■ Data excerpts:
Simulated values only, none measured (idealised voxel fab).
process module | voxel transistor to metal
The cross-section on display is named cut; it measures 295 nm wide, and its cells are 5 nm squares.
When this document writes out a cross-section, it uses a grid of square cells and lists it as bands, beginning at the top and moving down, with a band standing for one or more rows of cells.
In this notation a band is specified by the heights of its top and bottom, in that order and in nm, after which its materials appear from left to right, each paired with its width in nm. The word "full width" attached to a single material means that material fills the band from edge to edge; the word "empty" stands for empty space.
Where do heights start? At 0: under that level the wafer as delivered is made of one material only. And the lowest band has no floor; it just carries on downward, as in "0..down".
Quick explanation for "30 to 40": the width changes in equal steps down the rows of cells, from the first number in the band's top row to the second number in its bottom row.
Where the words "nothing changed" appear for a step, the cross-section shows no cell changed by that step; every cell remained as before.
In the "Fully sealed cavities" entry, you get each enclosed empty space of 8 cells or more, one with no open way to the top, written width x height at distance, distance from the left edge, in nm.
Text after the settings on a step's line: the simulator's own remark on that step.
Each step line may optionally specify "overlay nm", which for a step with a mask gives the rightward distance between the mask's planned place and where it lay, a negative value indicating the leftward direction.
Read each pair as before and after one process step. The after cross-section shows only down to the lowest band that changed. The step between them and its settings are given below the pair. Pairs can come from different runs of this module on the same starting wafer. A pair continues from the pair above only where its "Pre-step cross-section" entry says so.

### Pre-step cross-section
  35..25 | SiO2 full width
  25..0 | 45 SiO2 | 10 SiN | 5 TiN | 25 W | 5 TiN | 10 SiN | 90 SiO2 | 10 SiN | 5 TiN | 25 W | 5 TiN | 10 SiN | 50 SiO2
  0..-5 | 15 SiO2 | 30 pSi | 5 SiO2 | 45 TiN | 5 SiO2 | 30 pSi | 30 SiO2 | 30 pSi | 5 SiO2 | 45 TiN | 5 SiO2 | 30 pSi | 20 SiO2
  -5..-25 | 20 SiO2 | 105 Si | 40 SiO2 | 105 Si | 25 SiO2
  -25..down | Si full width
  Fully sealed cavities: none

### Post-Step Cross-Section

■ Work instruction:
Repeat the entries above verbatim, but only from the line that has "Where the words" down to the line that has "edge, in nm.", inclusive.

■ Task solution:
Where the words "nothing changed" appear for a step, the cross-section shows no cell changed by that step; every cell remained as before.
In the "Fully sealed cavities" entry, you get each enclosed empty space of 8 cells or more, one with no open way to the top, written width x height at distance, distance from the left edge, in nm.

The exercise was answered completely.